§ Data extract:
•••••

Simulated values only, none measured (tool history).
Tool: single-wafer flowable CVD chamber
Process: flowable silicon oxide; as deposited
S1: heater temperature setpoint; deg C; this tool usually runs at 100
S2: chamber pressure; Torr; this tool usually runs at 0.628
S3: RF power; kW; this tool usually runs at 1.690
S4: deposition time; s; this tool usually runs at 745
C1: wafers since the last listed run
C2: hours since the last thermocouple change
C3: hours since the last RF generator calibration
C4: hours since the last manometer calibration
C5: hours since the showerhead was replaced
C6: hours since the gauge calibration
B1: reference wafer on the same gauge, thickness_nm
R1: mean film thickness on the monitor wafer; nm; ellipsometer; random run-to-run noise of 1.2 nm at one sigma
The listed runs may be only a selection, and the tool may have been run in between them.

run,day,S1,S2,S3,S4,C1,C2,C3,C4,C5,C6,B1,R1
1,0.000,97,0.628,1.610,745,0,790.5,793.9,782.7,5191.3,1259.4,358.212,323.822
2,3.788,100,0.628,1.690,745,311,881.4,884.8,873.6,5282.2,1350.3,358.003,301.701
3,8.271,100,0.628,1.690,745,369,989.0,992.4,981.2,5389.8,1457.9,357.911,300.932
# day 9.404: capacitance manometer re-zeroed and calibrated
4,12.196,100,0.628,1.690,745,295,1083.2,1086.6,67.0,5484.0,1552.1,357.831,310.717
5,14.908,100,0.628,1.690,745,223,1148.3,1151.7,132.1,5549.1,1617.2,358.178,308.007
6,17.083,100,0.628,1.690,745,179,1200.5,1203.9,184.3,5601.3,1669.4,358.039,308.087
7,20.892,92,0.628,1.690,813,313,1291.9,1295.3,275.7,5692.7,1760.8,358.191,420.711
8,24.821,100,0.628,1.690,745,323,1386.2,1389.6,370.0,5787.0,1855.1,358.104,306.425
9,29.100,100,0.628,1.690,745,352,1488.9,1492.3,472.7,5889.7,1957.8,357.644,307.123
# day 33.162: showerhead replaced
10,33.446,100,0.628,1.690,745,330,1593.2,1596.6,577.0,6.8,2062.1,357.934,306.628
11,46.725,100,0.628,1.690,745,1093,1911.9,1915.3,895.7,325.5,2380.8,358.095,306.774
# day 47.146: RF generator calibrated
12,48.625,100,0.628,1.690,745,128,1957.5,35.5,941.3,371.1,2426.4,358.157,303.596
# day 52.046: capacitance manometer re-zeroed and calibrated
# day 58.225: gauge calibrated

•••••

§ Work request:
Go through the material above and output exactly the lines from the one containing "The listed runs" through the one containing "# day 52.046: capacitance".

§ Exercise response:
The listed runs may be only a selection, and the tool may have been run in between them.

run,day,S1,S2,S3,S4,C1,C2,C3,C4,C5,C6,B1,R1
1,0.000,97,0.628,1.610,745,0,790.5,793.9,782.7,5191.3,1259.4,358.212,323.822
2,3.788,100,0.628,1.690,745,311,881.4,884.8,873.6,5282.2,1350.3,358.003,301.701
3,8.271,100,0.628,1.690,745,369,989.0,992.4,981.2,5389.8,1457.9,357.911,300.932
# day 9.404: capacitance manometer re-zeroed and calibrated
4,12.196,100,0.628,1.690,745,295,1083.2,1086.6,67.0,5484.0,1552.1,357.831,310.717
5,14.908,100,0.628,1.690,745,223,1148.3,1151.7,132.1,5549.1,1617.2,358.178,308.007
6,17.083,100,0.628,1.690,745,179,1200.5,1203.9,184.3,5601.3,1669.4,358.039,308.087
7,20.892,92,0.628,1.690,813,313,1291.9,1295.3,275.7,5692.7,1760.8,358.191,420.711
8,24.821,100,0.628,1.690,745,323,1386.2,1389.6,370.0,5787.0,1855.1,358.104,306.425
9,29.100,100,0.628,1.690,745,352,1488.9,1492.3,472.7,5889.7,1957.8,357.644,307.123
# day 33.162: showerhead replaced
10,33.446,100,0.628,1.690,745,330,1593.2,1596.6,577.0,6.8,2062.1,357.934,306.628
11,46.725,100,0.628,1.690,745,1093,1911.9,1915.3,895.7,325.5,2380.8,358.095,306.774
# day 47.146: RF generator calibrated
12,48.625,100,0.628,1.690,745,128,1957.5,35.5,941.3,371.1,2426.4,358.157,303.596
# day 52.046: capacitance manometer re-zeroed and calibrated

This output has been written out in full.